**Work instruction**
Below is a listing from which only part is wanted; return exactly the lines from the one with "S2: swing of" up to and including the one with "Not every run".

BEGIN

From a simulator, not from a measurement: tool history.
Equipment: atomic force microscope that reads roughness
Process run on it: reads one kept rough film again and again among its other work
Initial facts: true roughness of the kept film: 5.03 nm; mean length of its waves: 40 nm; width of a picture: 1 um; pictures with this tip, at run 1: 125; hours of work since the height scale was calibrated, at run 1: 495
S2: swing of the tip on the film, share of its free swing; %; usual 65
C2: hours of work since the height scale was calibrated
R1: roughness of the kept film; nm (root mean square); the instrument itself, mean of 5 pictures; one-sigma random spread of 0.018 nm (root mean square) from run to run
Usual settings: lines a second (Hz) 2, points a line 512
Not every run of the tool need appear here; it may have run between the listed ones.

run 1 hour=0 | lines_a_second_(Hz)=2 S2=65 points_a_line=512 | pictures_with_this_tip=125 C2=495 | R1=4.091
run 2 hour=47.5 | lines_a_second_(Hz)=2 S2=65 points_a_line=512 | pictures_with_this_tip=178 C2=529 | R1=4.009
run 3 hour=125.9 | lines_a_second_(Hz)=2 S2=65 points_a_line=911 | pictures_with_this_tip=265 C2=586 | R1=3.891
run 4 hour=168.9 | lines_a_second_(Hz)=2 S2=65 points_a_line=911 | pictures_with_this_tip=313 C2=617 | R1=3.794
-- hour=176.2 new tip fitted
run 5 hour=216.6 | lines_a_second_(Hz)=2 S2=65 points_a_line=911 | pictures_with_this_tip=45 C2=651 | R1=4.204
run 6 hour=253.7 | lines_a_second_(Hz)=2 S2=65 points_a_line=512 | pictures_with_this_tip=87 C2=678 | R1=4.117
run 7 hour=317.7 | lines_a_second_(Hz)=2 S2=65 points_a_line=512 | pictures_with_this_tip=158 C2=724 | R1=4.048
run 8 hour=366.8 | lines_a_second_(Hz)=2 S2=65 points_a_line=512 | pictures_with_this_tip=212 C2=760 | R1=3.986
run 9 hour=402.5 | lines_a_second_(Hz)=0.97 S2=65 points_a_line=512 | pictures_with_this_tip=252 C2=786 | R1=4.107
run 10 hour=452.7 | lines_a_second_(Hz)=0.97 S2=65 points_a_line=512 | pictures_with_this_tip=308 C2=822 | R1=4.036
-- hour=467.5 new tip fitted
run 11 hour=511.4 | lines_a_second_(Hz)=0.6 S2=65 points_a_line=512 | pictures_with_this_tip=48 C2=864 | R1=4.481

END

**Task response**
S2: swing of the tip on the film, share of its free swing; %; usual 65
C2: hours of work since the height scale was calibrated
R1: roughness of the kept film; nm (root mean square); the instrument itself, mean of 5 pictures; one-sigma random spread of 0.018 nm (root mean square) from run to run
Usual settings: lines a second (Hz) 2, points a line 512
Not every run of the tool need appear here; it may have run between the listed ones.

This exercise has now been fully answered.